# Exercise
Lines to restate from the data below: from the one containing "7: CONFORMAL_DEP | material TiN | thk nm 5" to the one containing "10: CONFORMAL_DEP | material SiCN | thk nm 5", both included. Give them again exactly, and only them.

# Material supplied
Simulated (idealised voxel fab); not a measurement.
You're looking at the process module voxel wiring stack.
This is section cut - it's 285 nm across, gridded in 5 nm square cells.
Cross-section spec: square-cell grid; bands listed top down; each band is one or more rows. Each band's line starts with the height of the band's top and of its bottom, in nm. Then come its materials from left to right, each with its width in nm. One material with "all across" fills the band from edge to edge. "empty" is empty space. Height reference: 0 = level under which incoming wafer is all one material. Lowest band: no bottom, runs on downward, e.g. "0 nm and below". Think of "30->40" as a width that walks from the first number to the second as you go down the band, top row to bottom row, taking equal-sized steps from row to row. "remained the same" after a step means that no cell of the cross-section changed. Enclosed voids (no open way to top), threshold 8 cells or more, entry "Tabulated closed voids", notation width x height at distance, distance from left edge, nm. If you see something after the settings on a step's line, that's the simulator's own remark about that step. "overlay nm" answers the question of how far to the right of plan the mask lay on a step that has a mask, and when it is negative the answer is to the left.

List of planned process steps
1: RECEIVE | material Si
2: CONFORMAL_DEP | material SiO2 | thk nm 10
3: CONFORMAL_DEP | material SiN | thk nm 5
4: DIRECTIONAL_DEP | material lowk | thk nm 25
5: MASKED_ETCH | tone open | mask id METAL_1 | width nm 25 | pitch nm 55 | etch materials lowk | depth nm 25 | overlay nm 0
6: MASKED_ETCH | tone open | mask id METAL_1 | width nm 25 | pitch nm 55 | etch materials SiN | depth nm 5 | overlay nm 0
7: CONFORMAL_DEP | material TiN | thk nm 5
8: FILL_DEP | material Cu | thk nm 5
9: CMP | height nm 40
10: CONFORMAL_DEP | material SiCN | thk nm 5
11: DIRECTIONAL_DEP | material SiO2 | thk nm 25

# Your solution
7: CONFORMAL_DEP | material TiN | thk nm 5
8: FILL_DEP | material Cu | thk nm 5
9: CMP | height nm 40
10: CONFORMAL_DEP | material SiCN | thk nm 5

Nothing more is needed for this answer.